SUPPLIED DATA below:

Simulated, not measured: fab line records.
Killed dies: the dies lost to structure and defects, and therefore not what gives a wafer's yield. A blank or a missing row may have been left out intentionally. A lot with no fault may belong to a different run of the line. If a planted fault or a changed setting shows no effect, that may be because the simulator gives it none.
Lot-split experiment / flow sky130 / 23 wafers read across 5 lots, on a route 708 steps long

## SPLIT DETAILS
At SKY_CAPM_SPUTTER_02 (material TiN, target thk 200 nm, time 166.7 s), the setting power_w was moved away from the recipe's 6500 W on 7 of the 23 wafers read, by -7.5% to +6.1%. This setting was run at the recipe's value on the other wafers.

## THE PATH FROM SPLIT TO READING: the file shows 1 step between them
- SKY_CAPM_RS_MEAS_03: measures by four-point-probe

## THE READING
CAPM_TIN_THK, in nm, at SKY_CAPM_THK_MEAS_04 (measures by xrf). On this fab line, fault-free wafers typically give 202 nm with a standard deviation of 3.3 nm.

End of SUPPLIED DATA.

## ASSIGNMENT
Transcribe the material exactly, stopping after the "## SPLIT DETAILS" line.

## RESPONSE BOX
Simulated, not measured: fab line records.
Killed dies: the dies lost to structure and defects, and therefore not what gives a wafer's yield. A blank or a missing row may have been left out intentionally. A lot with no fault may belong to a different run of the line. If a planted fault or a changed setting shows no effect, that may be because the simulator gives it none.
Lot-split experiment / flow sky130 / 23 wafers read across 5 lots, on a route 708 steps long

## SPLIT DETAILS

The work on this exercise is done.